**BRIEF**
The full set of entries, reproduced exactly, is the expected answer.

**GIVEN RECORDS**
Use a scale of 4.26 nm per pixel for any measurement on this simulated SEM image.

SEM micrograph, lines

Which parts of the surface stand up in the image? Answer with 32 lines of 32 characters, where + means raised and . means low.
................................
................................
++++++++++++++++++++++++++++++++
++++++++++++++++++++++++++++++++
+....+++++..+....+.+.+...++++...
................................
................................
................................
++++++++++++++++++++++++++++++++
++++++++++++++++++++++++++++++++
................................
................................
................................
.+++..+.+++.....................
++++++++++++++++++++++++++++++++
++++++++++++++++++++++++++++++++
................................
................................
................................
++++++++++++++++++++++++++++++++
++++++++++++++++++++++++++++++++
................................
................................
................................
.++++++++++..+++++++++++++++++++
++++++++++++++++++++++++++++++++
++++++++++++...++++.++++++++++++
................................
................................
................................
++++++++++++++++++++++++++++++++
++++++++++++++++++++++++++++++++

**YOUR RESPONSE**
Use a scale of 4.26 nm per pixel for any measurement on this simulated SEM image.

SEM micrograph, lines

Which parts of the surface stand up in the image? Answer with 32 lines of 32 characters, where + means raised and . means low.
................................
................................
++++++++++++++++++++++++++++++++
++++++++++++++++++++++++++++++++
+....+++++..+....+.+.+...++++...
................................
................................
................................
++++++++++++++++++++++++++++++++
++++++++++++++++++++++++++++++++
................................
................................
................................
.+++..+.+++.....................
++++++++++++++++++++++++++++++++
++++++++++++++++++++++++++++++++
................................
................................
................................
++++++++++++++++++++++++++++++++
++++++++++++++++++++++++++++++++
................................
................................
................................
.++++++++++..+++++++++++++++++++
++++++++++++++++++++++++++++++++
++++++++++++...++++.++++++++++++
................................
................................
................................
++++++++++++++++++++++++++++++++
++++++++++++++++++++++++++++++++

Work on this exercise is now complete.